What you return should be the lines from the first line of the records below through the line holding "Text after the", unchanged.

--- START ---
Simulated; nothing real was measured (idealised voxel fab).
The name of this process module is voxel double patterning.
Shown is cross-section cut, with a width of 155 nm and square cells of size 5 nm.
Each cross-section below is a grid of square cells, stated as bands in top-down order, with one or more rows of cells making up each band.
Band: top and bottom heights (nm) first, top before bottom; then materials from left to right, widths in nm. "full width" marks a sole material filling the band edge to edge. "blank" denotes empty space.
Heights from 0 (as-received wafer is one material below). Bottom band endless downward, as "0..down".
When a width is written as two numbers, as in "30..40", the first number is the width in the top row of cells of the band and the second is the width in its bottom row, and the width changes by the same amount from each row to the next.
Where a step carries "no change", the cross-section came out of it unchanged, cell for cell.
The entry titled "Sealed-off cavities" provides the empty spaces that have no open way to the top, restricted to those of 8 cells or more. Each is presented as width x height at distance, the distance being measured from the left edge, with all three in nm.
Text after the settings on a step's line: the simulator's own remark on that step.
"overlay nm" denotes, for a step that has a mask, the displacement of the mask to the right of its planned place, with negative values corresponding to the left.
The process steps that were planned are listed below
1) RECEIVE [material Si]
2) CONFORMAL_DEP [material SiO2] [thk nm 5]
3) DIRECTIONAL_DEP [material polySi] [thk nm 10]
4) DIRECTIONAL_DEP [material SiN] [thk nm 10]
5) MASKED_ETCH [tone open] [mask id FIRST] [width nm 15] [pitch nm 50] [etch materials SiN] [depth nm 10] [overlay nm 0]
--- END ---

▸ TASK OUTPUT
Simulated; nothing real was measured (idealised voxel fab).
The name of this process module is voxel double patterning.
Shown is cross-section cut, with a width of 155 nm and square cells of size 5 nm.
Each cross-section below is a grid of square cells, stated as bands in top-down order, with one or more rows of cells making up each band.
Band: top and bottom heights (nm) first, top before bottom; then materials from left to right, widths in nm. "full width" marks a sole material filling the band edge to edge. "blank" denotes empty space.
Heights from 0 (as-received wafer is one material below). Bottom band endless downward, as "0..down".
When a width is written as two numbers, as in "30..40", the first number is the width in the top row of cells of the band and the second is the width in its bottom row, and the width changes by the same amount from each row to the next.
Where a step carries "no change", the cross-section came out of it unchanged, cell for cell.
The entry titled "Sealed-off cavities" provides the empty spaces that have no open way to the top, restricted to those of 8 cells or more. Each is presented as width x height at distance, the distance being measured from the left edge, with all three in nm.
Text after the settings on a step's line: the simulator's own remark on that step.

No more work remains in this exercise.